*** Opening of EXTRACTED DATA ***

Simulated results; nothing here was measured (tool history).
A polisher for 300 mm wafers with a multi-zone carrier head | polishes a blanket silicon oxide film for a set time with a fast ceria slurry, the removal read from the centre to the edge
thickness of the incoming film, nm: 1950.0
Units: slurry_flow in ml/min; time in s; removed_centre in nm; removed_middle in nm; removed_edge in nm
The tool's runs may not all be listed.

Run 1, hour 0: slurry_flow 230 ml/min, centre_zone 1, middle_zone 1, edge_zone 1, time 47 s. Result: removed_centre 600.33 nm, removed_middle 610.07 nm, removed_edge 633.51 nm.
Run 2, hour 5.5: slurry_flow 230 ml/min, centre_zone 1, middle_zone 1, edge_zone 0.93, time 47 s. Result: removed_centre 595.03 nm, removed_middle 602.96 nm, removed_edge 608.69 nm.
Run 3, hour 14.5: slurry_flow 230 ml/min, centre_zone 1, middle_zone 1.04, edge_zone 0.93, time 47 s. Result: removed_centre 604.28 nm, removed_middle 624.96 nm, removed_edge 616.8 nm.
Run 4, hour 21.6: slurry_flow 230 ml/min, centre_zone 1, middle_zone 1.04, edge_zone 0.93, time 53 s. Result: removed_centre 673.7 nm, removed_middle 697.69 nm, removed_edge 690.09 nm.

*** Close of EXTRACTED DATA ***

Going down from the first line of the entries above, restate each line word for word until the line holding "Run 3, hour" is done.

RESPONSE BOX:
Simulated results; nothing here was measured (tool history).
A polisher for 300 mm wafers with a multi-zone carrier head | polishes a blanket silicon oxide film for a set time with a fast ceria slurry, the removal read from the centre to the edge
thickness of the incoming film, nm: 1950.0
Units: slurry_flow in ml/min; time in s; removed_centre in nm; removed_middle in nm; removed_edge in nm
The tool's runs may not all be listed.

Run 1, hour 0: slurry_flow 230 ml/min, centre_zone 1, middle_zone 1, edge_zone 1, time 47 s. Result: removed_centre 600.33 nm, removed_middle 610.07 nm, removed_edge 633.51 nm.
Run 2, hour 5.5: slurry_flow 230 ml/min, centre_zone 1, middle_zone 1, edge_zone 0.93, time 47 s. Result: removed_centre 595.03 nm, removed_middle 602.96 nm, removed_edge 608.69 nm.
Run 3, hour 14.5: slurry_flow 230 ml/min, centre_zone 1, middle_zone 1.04, edge_zone 0.93, time 47 s. Result: removed_centre 604.28 nm, removed_middle 624.96 nm, removed_edge 616.8 nm.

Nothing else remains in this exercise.